***** Data extracts

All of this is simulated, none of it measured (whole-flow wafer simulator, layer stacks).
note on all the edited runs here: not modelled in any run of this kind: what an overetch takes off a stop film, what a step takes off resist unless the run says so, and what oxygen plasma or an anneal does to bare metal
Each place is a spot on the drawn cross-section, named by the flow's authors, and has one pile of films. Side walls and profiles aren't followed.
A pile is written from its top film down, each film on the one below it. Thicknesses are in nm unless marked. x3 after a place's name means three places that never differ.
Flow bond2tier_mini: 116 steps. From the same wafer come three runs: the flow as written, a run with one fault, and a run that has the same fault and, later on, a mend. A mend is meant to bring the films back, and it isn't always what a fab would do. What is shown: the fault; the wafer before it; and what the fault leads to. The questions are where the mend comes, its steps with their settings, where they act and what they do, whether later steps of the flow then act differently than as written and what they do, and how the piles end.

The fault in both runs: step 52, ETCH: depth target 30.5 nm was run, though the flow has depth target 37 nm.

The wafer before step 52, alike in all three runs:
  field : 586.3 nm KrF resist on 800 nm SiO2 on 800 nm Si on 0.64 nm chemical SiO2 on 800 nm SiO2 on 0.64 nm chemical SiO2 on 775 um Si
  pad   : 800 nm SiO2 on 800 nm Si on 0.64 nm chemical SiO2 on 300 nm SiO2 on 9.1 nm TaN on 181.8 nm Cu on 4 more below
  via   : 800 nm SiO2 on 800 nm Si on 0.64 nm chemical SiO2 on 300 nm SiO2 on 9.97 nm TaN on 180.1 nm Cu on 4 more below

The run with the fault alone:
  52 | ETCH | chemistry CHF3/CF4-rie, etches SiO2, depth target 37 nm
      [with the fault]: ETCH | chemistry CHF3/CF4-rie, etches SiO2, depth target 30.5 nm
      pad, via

**********

Activity — Out of the data above, set down the lines from the one with "180.1 nm Cu on 4 more below" to the one with "[with the fault]: ETCH", both included, exactly as written and with no additions.

Task solution —
  via   : 800 nm SiO2 on 800 nm Si on 0.64 nm chemical SiO2 on 300 nm SiO2 on 9.97 nm TaN on 180.1 nm Cu on 4 more below

The run with the fault alone:
  52 | ETCH | chemistry CHF3/CF4-rie, etches SiO2, depth target 37 nm
      [with the fault]: ETCH | chemistry CHF3/CF4-rie, etches SiO2, depth target 30.5 nm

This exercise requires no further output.